Work item
Only the lines from the one containing "15 PATTERN: tone" through the one containing "20 DIRECTIONAL_ETCH: etch" should be printed, exactly as they appear below, with both ends included.

Extracted entries
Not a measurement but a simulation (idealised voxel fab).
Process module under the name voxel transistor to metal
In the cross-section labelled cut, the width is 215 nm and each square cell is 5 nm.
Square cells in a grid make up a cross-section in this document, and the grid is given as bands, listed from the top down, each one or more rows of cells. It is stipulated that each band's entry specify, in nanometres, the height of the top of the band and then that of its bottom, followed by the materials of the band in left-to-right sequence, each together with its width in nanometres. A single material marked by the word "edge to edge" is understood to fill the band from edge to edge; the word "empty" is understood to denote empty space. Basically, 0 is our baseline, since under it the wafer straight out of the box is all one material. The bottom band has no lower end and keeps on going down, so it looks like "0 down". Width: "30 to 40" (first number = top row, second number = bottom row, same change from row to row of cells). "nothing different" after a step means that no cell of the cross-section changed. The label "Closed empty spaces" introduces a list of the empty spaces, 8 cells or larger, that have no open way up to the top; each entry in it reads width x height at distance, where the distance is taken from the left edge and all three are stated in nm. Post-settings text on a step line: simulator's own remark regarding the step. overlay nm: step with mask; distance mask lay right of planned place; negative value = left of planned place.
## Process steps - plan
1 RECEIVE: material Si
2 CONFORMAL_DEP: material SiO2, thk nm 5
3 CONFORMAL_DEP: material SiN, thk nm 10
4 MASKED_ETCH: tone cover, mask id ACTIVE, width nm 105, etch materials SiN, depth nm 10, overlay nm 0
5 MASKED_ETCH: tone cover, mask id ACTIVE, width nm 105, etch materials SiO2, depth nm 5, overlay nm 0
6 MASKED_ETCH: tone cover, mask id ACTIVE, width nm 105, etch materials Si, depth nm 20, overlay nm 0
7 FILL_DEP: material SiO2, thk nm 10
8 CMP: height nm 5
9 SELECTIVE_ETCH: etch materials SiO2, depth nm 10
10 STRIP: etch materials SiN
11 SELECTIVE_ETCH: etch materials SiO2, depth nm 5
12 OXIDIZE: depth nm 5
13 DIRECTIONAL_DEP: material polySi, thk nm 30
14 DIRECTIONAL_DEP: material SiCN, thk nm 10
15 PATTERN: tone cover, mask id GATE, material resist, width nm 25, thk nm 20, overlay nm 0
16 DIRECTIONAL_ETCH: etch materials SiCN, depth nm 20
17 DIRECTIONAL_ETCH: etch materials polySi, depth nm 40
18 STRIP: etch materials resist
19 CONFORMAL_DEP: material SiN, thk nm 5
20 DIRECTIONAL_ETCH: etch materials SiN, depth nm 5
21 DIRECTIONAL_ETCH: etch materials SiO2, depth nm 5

Written response
15 PATTERN: tone cover, mask id GATE, material resist, width nm 25, thk nm 20, overlay nm 0
16 DIRECTIONAL_ETCH: etch materials SiCN, depth nm 20
17 DIRECTIONAL_ETCH: etch materials polySi, depth nm 40
18 STRIP: etch materials resist
19 CONFORMAL_DEP: material SiN, thk nm 5
20 DIRECTIONAL_ETCH: etch materials SiN, depth nm 5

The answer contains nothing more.